Activity
Reproduce exactly, from the data that follows, the line with "field_width: 890.9 nm", the line with "Just tell them", and every line that lies between them.

Given information
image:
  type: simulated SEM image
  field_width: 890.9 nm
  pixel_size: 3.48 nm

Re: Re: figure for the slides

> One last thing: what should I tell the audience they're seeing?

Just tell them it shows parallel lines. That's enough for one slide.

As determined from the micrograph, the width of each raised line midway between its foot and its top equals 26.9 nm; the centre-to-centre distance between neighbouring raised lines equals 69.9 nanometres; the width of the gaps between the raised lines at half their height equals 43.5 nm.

Exercise output
  field_width: 890.9 nm
  pixel_size: 3.48 nm

Re: Re: figure for the slides

> One last thing: what should I tell the audience they're seeing?

Just tell them it shows parallel lines. That's enough for one slide.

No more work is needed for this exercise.